_ _ _ _ _

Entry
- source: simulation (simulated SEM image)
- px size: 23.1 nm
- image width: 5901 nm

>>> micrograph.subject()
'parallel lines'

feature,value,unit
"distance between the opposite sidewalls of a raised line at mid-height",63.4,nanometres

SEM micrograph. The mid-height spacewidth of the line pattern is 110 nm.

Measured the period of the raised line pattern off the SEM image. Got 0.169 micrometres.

_ _ _ _ _

**Activity:** Everything from the first line of the data through the line containing "SEM micrograph. The" should be echoed exactly. Add nothing.

**Task answer:**
Entry
- source: simulation (simulated SEM image)
- px size: 23.1 nm
- image width: 5901 nm

>>> micrograph.subject()
'parallel lines'

feature,value,unit
"distance between the opposite sidewalls of a raised line at mid-height",63.4,nanometres

SEM micrograph. The mid-height spacewidth of the line pattern is 110 nm.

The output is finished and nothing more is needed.